The first line of the entries below, the line containing "quantity,unit,value", and every line between them should be repeated exactly, and nothing else.

Start of Block

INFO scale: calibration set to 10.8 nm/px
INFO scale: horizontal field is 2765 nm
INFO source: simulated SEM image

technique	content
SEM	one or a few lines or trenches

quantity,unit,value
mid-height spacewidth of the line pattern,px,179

End of Block

→ **Exercise result**:
INFO scale: calibration set to 10.8 nm/px
INFO scale: horizontal field is 2765 nm
INFO source: simulated SEM image

technique	content
SEM	one or a few lines or trenches

quantity,unit,value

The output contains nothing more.